= = = = = = =

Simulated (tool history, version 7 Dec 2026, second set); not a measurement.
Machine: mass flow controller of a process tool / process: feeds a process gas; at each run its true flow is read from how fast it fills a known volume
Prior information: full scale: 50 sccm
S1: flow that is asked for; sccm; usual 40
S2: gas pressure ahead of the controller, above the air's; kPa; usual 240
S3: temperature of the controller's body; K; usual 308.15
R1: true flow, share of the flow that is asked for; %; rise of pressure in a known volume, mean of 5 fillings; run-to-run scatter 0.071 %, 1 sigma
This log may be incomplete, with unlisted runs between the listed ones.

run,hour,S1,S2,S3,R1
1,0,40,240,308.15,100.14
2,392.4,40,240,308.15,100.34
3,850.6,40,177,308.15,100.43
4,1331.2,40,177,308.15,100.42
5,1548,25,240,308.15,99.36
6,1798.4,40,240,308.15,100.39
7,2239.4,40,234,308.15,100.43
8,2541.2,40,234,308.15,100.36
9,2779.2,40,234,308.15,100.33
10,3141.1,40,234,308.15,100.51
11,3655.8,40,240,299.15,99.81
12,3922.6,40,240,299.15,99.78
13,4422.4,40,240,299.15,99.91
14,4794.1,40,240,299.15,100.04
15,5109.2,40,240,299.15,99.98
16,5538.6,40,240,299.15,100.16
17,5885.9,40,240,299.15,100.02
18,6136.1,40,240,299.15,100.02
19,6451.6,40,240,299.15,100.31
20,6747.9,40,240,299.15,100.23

= = = = = = =

**Requirement:**
From the first line to the last, copy the data exactly.

**Written solution:**
Simulated (tool history, version 7 Dec 2026, second set); not a measurement.
Machine: mass flow controller of a process tool / process: feeds a process gas; at each run its true flow is read from how fast it fills a known volume
Prior information: full scale: 50 sccm
S1: flow that is asked for; sccm; usual 40
S2: gas pressure ahead of the controller, above the air's; kPa; usual 240
S3: temperature of the controller's body; K; usual 308.15
R1: true flow, share of the flow that is asked for; %; rise of pressure in a known volume, mean of 5 fillings; run-to-run scatter 0.071 %, 1 sigma
This log may be incomplete, with unlisted runs between the listed ones.

run,hour,S1,S2,S3,R1
1,0,40,240,308.15,100.14
2,392.4,40,240,308.15,100.34
3,850.6,40,177,308.15,100.43
4,1331.2,40,177,308.15,100.42
5,1548,25,240,308.15,99.36
6,1798.4,40,240,308.15,100.39
7,2239.4,40,234,308.15,100.43
8,2541.2,40,234,308.15,100.36
9,2779.2,40,234,308.15,100.33
10,3141.1,40,234,308.15,100.51
11,3655.8,40,240,299.15,99.81
12,3922.6,40,240,299.15,99.78
13,4422.4,40,240,299.15,99.91
14,4794.1,40,240,299.15,100.04
15,5109.2,40,240,299.15,99.98
16,5538.6,40,240,299.15,100.16
17,5885.9,40,240,299.15,100.02
18,6136.1,40,240,299.15,100.02
19,6451.6,40,240,299.15,100.31
20,6747.9,40,240,299.15,100.23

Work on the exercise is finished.